Repeat the data exactly as it stands.

**Extracted material:**
....

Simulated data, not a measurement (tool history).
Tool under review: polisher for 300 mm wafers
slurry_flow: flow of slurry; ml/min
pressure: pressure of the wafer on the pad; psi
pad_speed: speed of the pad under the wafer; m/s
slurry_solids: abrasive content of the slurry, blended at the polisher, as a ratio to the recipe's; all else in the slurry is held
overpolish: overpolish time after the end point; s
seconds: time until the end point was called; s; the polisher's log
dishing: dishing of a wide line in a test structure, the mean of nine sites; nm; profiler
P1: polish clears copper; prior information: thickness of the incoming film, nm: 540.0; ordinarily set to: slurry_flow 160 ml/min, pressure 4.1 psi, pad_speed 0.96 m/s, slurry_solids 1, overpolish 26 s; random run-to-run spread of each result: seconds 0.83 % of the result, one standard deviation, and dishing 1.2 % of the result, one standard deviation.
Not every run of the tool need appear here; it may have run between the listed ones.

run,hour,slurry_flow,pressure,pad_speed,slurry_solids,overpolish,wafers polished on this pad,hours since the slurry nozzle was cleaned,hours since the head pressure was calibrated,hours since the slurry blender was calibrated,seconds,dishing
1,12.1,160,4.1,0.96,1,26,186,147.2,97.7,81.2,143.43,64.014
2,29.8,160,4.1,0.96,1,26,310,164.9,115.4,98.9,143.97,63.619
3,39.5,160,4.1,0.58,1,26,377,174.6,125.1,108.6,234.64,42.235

....

**Your response:**
Simulated data, not a measurement (tool history).
Tool under review: polisher for 300 mm wafers
slurry_flow: flow of slurry; ml/min
pressure: pressure of the wafer on the pad; psi
pad_speed: speed of the pad under the wafer; m/s
slurry_solids: abrasive content of the slurry, blended at the polisher, as a ratio to the recipe's; all else in the slurry is held
overpolish: overpolish time after the end point; s
seconds: time until the end point was called; s; the polisher's log
dishing: dishing of a wide line in a test structure, the mean of nine sites; nm; profiler
P1: polish clears copper; prior information: thickness of the incoming film, nm: 540.0; ordinarily set to: slurry_flow 160 ml/min, pressure 4.1 psi, pad_speed 0.96 m/s, slurry_solids 1, overpolish 26 s; random run-to-run spread of each result: seconds 0.83 % of the result, one standard deviation, and dishing 1.2 % of the result, one standard deviation.
Not every run of the tool need appear here; it may have run between the listed ones.

run,hour,slurry_flow,pressure,pad_speed,slurry_solids,overpolish,wafers polished on this pad,hours since the slurry nozzle was cleaned,hours since the head pressure was calibrated,hours since the slurry blender was calibrated,seconds,dishing
1,12.1,160,4.1,0.96,1,26,186,147.2,97.7,81.2,143.43,64.014
2,29.8,160,4.1,0.96,1,26,310,164.9,115.4,98.9,143.97,63.619
3,39.5,160,4.1,0.58,1,26,377,174.6,125.1,108.6,234.64,42.235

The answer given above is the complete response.